- **Assigned task**: Give back exactly the stretch of data below from the line holding "This is a process" through the line holding "Cross-section cut spans", both ends included, and leave the remaining lines out.

- **Material shown**:
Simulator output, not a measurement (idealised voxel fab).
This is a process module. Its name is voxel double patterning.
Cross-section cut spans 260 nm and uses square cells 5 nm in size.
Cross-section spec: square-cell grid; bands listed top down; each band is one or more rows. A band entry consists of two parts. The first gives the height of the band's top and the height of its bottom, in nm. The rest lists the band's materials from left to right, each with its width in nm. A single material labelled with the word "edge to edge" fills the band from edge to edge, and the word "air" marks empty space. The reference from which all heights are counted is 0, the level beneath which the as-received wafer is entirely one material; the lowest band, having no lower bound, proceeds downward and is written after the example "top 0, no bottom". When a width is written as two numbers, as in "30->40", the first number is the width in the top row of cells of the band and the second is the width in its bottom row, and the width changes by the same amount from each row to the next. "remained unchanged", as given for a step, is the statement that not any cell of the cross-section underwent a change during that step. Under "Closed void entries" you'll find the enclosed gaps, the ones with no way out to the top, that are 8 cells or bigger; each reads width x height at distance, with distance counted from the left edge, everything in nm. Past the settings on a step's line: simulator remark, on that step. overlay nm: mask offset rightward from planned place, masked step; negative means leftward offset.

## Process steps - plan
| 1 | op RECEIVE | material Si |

- **Task answer**:
This is a process module. Its name is voxel double patterning.
Cross-section cut spans 260 nm and uses square cells 5 nm in size.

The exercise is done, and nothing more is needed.